■ **Work request**:
A single stretch of the material below is to be transcribed exactly, starting at the line with "step 7, SOFTBAKE (resist, 90 C, 60 s)" and ending after the line with "step 10, DEVELOP".

+ + + + + + +

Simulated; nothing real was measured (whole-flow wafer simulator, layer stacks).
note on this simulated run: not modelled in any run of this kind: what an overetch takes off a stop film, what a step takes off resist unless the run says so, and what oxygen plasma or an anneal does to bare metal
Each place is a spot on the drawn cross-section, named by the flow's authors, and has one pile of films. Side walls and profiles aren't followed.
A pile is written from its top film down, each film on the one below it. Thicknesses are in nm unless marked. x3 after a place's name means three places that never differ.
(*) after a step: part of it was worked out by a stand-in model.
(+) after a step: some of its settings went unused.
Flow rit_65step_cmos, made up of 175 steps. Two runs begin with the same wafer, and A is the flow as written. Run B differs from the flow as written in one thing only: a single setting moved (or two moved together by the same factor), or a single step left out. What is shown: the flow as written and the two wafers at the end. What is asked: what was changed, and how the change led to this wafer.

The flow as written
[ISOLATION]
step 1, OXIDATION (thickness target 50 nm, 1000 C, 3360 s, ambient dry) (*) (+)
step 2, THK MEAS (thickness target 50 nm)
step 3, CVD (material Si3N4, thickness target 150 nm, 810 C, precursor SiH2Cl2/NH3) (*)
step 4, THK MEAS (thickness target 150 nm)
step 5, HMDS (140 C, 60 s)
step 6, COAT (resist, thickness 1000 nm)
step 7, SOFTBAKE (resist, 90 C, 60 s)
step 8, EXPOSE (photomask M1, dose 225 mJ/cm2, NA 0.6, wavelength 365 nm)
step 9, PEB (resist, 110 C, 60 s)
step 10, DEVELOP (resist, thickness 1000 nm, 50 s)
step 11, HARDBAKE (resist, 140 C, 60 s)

+ + + + + + +

■ **Written response**:
step 7, SOFTBAKE (resist, 90 C, 60 s)
step 8, EXPOSE (photomask M1, dose 225 mJ/cm2, NA 0.6, wavelength 365 nm)
step 9, PEB (resist, 110 C, 60 s)
step 10, DEVELOP (resist, thickness 1000 nm, 50 s)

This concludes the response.